▸ **Work instruction**
Retype exactly the lines that run from the start of the data to the line holding "route steps=1938 shown", including both, and only those.

- - -

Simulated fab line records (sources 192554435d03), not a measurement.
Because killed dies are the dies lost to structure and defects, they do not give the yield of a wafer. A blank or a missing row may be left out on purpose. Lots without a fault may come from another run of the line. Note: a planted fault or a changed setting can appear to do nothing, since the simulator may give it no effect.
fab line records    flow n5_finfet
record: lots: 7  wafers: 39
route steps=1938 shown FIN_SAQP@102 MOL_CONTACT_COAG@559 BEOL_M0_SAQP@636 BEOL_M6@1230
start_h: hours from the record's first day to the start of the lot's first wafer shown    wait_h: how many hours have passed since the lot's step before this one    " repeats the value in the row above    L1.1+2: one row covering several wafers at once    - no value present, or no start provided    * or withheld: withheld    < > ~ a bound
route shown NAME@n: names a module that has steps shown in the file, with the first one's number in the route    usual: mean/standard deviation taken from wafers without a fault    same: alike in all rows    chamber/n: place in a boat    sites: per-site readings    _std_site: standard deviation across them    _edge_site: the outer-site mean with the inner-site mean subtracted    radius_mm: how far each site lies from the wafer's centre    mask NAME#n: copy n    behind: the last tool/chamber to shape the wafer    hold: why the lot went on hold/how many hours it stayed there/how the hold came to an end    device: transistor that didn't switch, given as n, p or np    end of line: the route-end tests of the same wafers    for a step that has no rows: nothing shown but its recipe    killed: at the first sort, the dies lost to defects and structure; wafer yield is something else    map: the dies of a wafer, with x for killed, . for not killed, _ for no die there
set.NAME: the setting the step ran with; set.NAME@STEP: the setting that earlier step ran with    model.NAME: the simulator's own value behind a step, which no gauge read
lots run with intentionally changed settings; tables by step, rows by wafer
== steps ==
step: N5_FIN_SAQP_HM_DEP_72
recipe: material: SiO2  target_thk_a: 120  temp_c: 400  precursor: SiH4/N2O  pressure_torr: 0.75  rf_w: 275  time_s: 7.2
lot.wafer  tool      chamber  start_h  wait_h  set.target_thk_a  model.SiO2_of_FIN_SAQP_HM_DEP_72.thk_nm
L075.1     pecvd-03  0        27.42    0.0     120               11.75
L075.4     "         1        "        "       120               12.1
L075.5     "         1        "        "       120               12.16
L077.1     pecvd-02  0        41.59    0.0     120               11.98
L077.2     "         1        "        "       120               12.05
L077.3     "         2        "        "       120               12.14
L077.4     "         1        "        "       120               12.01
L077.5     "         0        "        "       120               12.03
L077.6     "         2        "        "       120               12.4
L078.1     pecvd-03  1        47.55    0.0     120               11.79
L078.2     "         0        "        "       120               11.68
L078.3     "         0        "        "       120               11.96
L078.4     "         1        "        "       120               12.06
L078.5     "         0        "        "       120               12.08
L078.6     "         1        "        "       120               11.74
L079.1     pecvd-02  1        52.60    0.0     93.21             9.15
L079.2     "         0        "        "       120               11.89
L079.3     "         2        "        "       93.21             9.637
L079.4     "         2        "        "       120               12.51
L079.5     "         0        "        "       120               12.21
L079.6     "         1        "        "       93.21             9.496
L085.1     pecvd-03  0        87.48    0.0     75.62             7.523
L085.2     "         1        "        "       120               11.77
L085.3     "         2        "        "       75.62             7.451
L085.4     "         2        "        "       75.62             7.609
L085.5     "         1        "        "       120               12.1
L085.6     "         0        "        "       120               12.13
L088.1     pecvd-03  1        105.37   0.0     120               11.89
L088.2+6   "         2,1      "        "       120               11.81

- - -

▸ **Reply**
Simulated fab line records (sources 192554435d03), not a measurement.
Because killed dies are the dies lost to structure and defects, they do not give the yield of a wafer. A blank or a missing row may be left out on purpose. Lots without a fault may come from another run of the line. Note: a planted fault or a changed setting can appear to do nothing, since the simulator may give it no effect.
fab line records    flow n5_finfet
record: lots: 7  wafers: 39
route steps=1938 shown FIN_SAQP@102 MOL_CONTACT_COAG@559 BEOL_M0_SAQP@636 BEOL_M6@1230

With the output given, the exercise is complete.